+ + + + +

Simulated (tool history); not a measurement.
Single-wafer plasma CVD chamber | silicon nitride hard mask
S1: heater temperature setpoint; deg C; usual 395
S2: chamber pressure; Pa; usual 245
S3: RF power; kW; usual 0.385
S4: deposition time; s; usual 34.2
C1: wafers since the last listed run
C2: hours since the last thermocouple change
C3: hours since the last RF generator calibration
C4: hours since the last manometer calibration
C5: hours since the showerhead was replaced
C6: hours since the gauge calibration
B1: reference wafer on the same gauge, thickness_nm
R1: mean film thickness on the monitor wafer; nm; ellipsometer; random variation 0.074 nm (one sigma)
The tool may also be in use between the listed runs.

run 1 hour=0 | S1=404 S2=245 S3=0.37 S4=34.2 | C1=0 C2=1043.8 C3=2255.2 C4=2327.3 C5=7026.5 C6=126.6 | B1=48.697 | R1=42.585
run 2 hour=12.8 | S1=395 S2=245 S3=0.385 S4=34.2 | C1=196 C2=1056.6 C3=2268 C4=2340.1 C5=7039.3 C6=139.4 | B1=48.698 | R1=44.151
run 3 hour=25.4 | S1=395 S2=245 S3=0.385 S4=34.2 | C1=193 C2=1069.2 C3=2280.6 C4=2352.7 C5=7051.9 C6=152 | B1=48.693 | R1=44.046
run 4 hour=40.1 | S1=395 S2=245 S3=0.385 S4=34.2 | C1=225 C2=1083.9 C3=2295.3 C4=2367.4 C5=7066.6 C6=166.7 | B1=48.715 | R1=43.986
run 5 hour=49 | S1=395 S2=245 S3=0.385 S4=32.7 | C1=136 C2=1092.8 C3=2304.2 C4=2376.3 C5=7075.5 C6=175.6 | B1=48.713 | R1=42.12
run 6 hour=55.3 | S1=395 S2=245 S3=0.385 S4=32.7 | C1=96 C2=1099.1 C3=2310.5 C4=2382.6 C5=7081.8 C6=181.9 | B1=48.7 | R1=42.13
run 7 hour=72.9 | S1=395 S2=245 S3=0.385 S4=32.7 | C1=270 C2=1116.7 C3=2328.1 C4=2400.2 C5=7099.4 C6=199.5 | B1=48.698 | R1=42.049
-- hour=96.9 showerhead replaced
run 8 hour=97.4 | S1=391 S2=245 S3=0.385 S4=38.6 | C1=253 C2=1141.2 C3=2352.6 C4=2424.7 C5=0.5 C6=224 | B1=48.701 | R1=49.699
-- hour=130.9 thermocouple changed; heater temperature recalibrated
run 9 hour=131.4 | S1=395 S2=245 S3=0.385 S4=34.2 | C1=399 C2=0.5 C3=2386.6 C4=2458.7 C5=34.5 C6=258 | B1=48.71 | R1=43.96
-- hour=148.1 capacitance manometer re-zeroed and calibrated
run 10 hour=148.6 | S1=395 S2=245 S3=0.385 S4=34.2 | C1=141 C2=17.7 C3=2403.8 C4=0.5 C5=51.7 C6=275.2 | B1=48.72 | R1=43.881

+ + + + +

● ASSIGNMENT: Copy the lines above exactly. Start with the line containing "Single-wafer plasma CVD", end with the line containing "-- hour=130.9 thermocouple", and include both.

● RESPONSE BOX:
Single-wafer plasma CVD chamber | silicon nitride hard mask
S1: heater temperature setpoint; deg C; usual 395
S2: chamber pressure; Pa; usual 245
S3: RF power; kW; usual 0.385
S4: deposition time; s; usual 34.2
C1: wafers since the last listed run
C2: hours since the last thermocouple change
C3: hours since the last RF generator calibration
C4: hours since the last manometer calibration
C5: hours since the showerhead was replaced
C6: hours since the gauge calibration
B1: reference wafer on the same gauge, thickness_nm
R1: mean film thickness on the monitor wafer; nm; ellipsometer; random variation 0.074 nm (one sigma)
The tool may also be in use between the listed runs.

run 1 hour=0 | S1=404 S2=245 S3=0.37 S4=34.2 | C1=0 C2=1043.8 C3=2255.2 C4=2327.3 C5=7026.5 C6=126.6 | B1=48.697 | R1=42.585
run 2 hour=12.8 | S1=395 S2=245 S3=0.385 S4=34.2 | C1=196 C2=1056.6 C3=2268 C4=2340.1 C5=7039.3 C6=139.4 | B1=48.698 | R1=44.151
run 3 hour=25.4 | S1=395 S2=245 S3=0.385 S4=34.2 | C1=193 C2=1069.2 C3=2280.6 C4=2352.7 C5=7051.9 C6=152 | B1=48.693 | R1=44.046
run 4 hour=40.1 | S1=395 S2=245 S3=0.385 S4=34.2 | C1=225 C2=1083.9 C3=2295.3 C4=2367.4 C5=7066.6 C6=166.7 | B1=48.715 | R1=43.986
run 5 hour=49 | S1=395 S2=245 S3=0.385 S4=32.7 | C1=136 C2=1092.8 C3=2304.2 C4=2376.3 C5=7075.5 C6=175.6 | B1=48.713 | R1=42.12
run 6 hour=55.3 | S1=395 S2=245 S3=0.385 S4=32.7 | C1=96 C2=1099.1 C3=2310.5 C4=2382.6 C5=7081.8 C6=181.9 | B1=48.7 | R1=42.13
run 7 hour=72.9 | S1=395 S2=245 S3=0.385 S4=32.7 | C1=270 C2=1116.7 C3=2328.1 C4=2400.2 C5=7099.4 C6=199.5 | B1=48.698 | R1=42.049
-- hour=96.9 showerhead replaced
run 8 hour=97.4 | S1=391 S2=245 S3=0.385 S4=38.6 | C1=253 C2=1141.2 C3=2352.6 C4=2424.7 C5=0.5 C6=224 | B1=48.701 | R1=49.699
-- hour=130.9 thermocouple changed; heater temperature recalibrated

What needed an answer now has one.